WORK TASK: Repeat exactly, and only, the lines of the entries below from the one with "wafer | flag" through the one with "day 2 06:20", both ends included.

——————

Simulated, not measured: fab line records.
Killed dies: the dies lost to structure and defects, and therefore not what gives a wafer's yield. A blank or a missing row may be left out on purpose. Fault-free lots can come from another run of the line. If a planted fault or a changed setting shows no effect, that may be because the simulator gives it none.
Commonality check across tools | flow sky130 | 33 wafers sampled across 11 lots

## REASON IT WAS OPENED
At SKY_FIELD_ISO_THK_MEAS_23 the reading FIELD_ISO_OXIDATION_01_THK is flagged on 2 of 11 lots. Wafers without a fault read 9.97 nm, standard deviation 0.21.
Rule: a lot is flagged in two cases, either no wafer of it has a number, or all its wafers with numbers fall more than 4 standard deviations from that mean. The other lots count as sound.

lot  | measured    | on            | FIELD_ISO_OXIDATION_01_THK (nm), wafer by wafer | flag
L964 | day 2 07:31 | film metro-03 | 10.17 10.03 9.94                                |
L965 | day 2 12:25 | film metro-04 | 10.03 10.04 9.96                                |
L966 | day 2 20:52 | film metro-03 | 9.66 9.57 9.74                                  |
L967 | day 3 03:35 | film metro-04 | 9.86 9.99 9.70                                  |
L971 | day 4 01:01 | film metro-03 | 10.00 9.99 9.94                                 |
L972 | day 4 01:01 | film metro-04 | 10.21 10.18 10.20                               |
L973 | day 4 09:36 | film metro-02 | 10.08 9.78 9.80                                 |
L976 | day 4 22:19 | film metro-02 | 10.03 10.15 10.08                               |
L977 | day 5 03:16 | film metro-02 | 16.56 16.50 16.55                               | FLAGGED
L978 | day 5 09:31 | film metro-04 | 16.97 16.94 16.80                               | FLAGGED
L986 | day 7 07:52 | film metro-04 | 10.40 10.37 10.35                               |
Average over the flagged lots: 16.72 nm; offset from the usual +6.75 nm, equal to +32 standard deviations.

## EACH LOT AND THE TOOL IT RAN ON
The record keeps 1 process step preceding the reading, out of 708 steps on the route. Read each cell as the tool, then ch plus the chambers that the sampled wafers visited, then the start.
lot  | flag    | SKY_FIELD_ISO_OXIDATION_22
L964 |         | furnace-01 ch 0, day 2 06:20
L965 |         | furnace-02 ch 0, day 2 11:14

——————

RESPONSE:
lot  | measured    | on            | FIELD_ISO_OXIDATION_01_THK (nm), wafer by wafer | flag
L964 | day 2 07:31 | film metro-03 | 10.17 10.03 9.94                                |
L965 | day 2 12:25 | film metro-04 | 10.03 10.04 9.96                                |
L966 | day 2 20:52 | film metro-03 | 9.66 9.57 9.74                                  |
L967 | day 3 03:35 | film metro-04 | 9.86 9.99 9.70                                  |
L971 | day 4 01:01 | film metro-03 | 10.00 9.99 9.94                                 |
L972 | day 4 01:01 | film metro-04 | 10.21 10.18 10.20                               |
L973 | day 4 09:36 | film metro-02 | 10.08 9.78 9.80                                 |
L976 | day 4 22:19 | film metro-02 | 10.03 10.15 10.08                               |
L977 | day 5 03:16 | film metro-02 | 16.56 16.50 16.55                               | FLAGGED
L978 | day 5 09:31 | film metro-04 | 16.97 16.94 16.80                               | FLAGGED
L986 | day 7 07:52 | film metro-04 | 10.40 10.37 10.35                               |
Average over the flagged lots: 16.72 nm; offset from the usual +6.75 nm, equal to +32 standard deviations.

## EACH LOT AND THE TOOL IT RAN ON
The record keeps 1 process step preceding the reading, out of 708 steps on the route. Read each cell as the tool, then ch plus the chambers that the sampled wafers visited, then the start.
lot  | flag    | SKY_FIELD_ISO_OXIDATION_22
L964 |         | furnace-01 ch 0, day 2 06:20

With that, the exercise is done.